__Exercise__.
Repeat, line for line, the entries printed below.

»»

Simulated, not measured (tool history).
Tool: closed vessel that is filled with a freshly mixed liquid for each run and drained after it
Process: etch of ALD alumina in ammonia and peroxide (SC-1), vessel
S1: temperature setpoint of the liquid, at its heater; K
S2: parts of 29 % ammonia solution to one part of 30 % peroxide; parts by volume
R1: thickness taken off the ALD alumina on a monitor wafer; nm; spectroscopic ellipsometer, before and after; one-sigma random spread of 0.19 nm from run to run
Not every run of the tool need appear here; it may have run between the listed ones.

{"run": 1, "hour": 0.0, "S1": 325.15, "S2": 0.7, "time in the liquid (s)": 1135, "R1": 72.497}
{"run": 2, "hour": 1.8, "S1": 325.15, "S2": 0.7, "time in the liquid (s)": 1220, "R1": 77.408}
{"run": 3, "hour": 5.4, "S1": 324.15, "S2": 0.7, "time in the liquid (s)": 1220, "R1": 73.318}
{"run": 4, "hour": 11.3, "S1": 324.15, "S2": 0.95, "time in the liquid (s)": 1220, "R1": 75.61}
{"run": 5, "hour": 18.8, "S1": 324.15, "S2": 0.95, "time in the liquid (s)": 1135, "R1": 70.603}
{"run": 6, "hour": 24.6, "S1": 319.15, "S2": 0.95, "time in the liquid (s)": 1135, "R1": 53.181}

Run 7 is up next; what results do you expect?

««

__Reply__.
Simulated, not measured (tool history).
Tool: closed vessel that is filled with a freshly mixed liquid for each run and drained after it
Process: etch of ALD alumina in ammonia and peroxide (SC-1), vessel
S1: temperature setpoint of the liquid, at its heater; K
S2: parts of 29 % ammonia solution to one part of 30 % peroxide; parts by volume
R1: thickness taken off the ALD alumina on a monitor wafer; nm; spectroscopic ellipsometer, before and after; one-sigma random spread of 0.19 nm from run to run
Not every run of the tool need appear here; it may have run between the listed ones.

{"run": 1, "hour": 0.0, "S1": 325.15, "S2": 0.7, "time in the liquid (s)": 1135, "R1": 72.497}
{"run": 2, "hour": 1.8, "S1": 325.15, "S2": 0.7, "time in the liquid (s)": 1220, "R1": 77.408}
{"run": 3, "hour": 5.4, "S1": 324.15, "S2": 0.7, "time in the liquid (s)": 1220, "R1": 73.318}
{"run": 4, "hour": 11.3, "S1": 324.15, "S2": 0.95, "time in the liquid (s)": 1220, "R1": 75.61}
{"run": 5, "hour": 18.8, "S1": 324.15, "S2": 0.95, "time in the liquid (s)": 1135, "R1": 70.603}
{"run": 6, "hour": 24.6, "S1": 319.15, "S2": 0.95, "time in the liquid (s)": 1135, "R1": 53.181}

Run 7 is up next; what results do you expect?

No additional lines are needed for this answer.